> [Work instruction] Reproduce precisely the lines of the listing below, starting with the line that contains "All wafers enter" and stopping after the line that contains "- from 60 to 50 | SiO2 edge to edge"; include nothing else.

> [Data listing]
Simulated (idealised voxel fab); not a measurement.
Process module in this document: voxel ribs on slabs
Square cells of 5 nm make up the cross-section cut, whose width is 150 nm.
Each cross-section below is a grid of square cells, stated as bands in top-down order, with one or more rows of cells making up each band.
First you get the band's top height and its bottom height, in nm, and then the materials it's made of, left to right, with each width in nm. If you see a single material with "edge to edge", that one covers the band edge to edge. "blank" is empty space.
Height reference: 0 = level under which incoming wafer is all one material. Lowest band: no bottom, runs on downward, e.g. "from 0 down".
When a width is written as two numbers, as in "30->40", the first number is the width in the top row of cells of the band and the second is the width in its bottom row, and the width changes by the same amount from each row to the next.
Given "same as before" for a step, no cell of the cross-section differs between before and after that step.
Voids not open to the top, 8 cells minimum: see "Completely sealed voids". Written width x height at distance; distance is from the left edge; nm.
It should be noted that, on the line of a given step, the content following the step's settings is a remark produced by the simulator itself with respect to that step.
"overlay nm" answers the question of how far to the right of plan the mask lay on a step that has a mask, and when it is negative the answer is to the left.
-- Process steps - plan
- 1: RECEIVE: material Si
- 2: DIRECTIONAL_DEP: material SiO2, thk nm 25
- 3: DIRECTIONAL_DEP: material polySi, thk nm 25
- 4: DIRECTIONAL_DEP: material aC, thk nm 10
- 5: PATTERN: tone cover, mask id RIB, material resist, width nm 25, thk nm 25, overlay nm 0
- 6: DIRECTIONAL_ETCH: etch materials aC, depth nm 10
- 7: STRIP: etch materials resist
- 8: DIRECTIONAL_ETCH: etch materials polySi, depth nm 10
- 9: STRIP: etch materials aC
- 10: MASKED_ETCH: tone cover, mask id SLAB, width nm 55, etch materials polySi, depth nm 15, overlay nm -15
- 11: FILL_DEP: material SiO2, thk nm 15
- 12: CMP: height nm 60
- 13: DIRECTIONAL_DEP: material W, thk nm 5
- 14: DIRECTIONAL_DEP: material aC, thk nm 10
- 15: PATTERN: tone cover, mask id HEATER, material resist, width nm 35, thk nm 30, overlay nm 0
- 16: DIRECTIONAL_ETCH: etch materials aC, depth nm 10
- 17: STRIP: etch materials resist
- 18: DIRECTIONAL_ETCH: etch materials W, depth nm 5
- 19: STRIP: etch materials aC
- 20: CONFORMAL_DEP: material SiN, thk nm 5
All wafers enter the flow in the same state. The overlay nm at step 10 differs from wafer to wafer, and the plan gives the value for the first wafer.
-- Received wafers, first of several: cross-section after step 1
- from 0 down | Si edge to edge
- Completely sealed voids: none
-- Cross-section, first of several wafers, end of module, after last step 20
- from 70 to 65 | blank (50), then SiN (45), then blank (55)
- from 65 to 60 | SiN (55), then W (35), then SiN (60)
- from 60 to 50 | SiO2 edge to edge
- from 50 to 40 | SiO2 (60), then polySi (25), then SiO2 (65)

> [Task output]
All wafers enter the flow in the same state. The overlay nm at step 10 differs from wafer to wafer, and the plan gives the value for the first wafer.
-- Received wafers, first of several: cross-section after step 1
- from 0 down | Si edge to edge
- Completely sealed voids: none
-- Cross-section, first of several wafers, end of module, after last step 20
- from 70 to 65 | blank (50), then SiN (45), then blank (55)
- from 65 to 60 | SiN (55), then W (35), then SiN (60)
- from 60 to 50 | SiO2 edge to edge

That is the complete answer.